(Data extracts)

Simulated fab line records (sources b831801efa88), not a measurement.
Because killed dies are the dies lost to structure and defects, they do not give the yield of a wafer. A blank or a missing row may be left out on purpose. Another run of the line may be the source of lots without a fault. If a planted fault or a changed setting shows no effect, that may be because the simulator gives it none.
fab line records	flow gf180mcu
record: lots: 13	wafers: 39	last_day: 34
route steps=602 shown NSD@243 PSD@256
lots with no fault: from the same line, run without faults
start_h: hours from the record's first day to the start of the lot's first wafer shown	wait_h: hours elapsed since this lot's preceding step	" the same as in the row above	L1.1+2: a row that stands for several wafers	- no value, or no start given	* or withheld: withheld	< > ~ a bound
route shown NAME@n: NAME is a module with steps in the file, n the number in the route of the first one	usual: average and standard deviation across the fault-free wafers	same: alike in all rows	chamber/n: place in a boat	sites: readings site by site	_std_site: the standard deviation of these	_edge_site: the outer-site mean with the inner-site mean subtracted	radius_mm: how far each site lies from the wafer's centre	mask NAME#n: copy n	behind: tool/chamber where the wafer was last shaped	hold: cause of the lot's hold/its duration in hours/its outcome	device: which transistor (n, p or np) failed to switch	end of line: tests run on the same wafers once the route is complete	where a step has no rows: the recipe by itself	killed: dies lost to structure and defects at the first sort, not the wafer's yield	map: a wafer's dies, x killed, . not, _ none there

(End Data extracts)

**Action item**: Print exactly, and only, the lines beginning at the top of the listing and ending at the line with "lots with no".

**Worked solution**:
Simulated fab line records (sources b831801efa88), not a measurement.
Because killed dies are the dies lost to structure and defects, they do not give the yield of a wafer. A blank or a missing row may be left out on purpose. Another run of the line may be the source of lots without a fault. If a planted fault or a changed setting shows no effect, that may be because the simulator gives it none.
fab line records	flow gf180mcu
record: lots: 13	wafers: 39	last_day: 34
route steps=602 shown NSD@243 PSD@256
lots with no fault: from the same line, run without faults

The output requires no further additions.